◆ Task item ◆
All lines from the opening of the data to the line containing "[FIELD ISO]" must be returned unchanged, and only those lines.

BEGIN

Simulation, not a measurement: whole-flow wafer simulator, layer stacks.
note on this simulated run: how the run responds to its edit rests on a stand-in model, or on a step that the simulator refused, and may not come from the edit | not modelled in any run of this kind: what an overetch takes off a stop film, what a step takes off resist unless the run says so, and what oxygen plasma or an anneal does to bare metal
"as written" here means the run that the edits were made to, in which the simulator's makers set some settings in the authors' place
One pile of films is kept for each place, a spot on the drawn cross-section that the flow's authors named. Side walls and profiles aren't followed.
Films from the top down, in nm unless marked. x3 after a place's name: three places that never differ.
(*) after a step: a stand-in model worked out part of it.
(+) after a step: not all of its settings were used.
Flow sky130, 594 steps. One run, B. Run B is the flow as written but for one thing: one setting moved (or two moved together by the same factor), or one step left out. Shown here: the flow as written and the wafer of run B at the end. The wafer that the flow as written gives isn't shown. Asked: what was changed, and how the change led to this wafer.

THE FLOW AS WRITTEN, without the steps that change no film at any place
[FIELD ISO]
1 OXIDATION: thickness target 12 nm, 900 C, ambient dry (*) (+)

END

◆ Task answer ◆
Simulation, not a measurement: whole-flow wafer simulator, layer stacks.
note on this simulated run: how the run responds to its edit rests on a stand-in model, or on a step that the simulator refused, and may not come from the edit | not modelled in any run of this kind: what an overetch takes off a stop film, what a step takes off resist unless the run says so, and what oxygen plasma or an anneal does to bare metal
"as written" here means the run that the edits were made to, in which the simulator's makers set some settings in the authors' place
One pile of films is kept for each place, a spot on the drawn cross-section that the flow's authors named. Side walls and profiles aren't followed.
Films from the top down, in nm unless marked. x3 after a place's name: three places that never differ.
(*) after a step: a stand-in model worked out part of it.
(+) after a step: not all of its settings were used.
Flow sky130, 594 steps. One run, B. Run B is the flow as written but for one thing: one setting moved (or two moved together by the same factor), or one step left out. Shown here: the flow as written and the wafer of run B at the end. The wafer that the flow as written gives isn't shown. Asked: what was changed, and how the change led to this wafer.

THE FLOW AS WRITTEN, without the steps that change no film at any place
[FIELD ISO]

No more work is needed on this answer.